What do the lines say, reproduced word for word, from the first of the entries below through the line bearing "(+) after a"?

Start of Block
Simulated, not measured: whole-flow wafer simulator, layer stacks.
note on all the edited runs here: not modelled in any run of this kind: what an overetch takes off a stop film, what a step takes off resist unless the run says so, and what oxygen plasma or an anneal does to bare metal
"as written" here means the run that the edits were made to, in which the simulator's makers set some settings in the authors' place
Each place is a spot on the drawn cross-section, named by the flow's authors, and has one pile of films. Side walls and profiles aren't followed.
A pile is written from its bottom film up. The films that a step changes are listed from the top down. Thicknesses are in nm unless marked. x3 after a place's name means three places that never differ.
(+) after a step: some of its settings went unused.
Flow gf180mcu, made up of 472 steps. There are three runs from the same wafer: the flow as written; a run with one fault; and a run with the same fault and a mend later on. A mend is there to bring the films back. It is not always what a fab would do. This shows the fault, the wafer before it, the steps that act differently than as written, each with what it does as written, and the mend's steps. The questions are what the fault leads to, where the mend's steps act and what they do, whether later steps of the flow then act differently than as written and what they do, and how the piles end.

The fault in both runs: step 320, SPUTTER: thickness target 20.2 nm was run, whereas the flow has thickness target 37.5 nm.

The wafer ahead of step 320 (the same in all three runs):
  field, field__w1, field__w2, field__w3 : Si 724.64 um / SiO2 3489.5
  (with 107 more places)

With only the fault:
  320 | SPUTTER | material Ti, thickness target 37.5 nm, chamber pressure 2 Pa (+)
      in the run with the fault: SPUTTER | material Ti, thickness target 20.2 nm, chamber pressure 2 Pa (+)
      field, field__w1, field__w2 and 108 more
End of Block

### Response area:
Simulated, not measured: whole-flow wafer simulator, layer stacks.
note on all the edited runs here: not modelled in any run of this kind: what an overetch takes off a stop film, what a step takes off resist unless the run says so, and what oxygen plasma or an anneal does to bare metal
"as written" here means the run that the edits were made to, in which the simulator's makers set some settings in the authors' place
Each place is a spot on the drawn cross-section, named by the flow's authors, and has one pile of films. Side walls and profiles aren't followed.
A pile is written from its bottom film up. The films that a step changes are listed from the top down. Thicknesses are in nm unless marked. x3 after a place's name means three places that never differ.
(+) after a step: some of its settings went unused.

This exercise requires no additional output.